■ Dataset entries:
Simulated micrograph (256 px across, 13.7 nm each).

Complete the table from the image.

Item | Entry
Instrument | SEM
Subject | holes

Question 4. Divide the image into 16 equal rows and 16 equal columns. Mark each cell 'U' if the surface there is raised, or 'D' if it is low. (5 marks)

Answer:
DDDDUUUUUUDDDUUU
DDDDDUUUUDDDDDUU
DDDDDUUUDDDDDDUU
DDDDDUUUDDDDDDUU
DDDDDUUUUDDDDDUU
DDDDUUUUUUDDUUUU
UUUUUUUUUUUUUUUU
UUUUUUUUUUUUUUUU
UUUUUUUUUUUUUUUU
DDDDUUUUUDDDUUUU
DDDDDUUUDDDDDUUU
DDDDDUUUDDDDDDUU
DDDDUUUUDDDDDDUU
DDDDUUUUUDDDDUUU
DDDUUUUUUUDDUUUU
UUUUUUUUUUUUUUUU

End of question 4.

■ Assigned task: Retype only the lines running from the top of the listing to the line that holds "Subject | holes", both ends included.

■ Written reply:
Simulated micrograph (256 px across, 13.7 nm each).

Complete the table from the image.

Item | Entry
Instrument | SEM
Subject | holes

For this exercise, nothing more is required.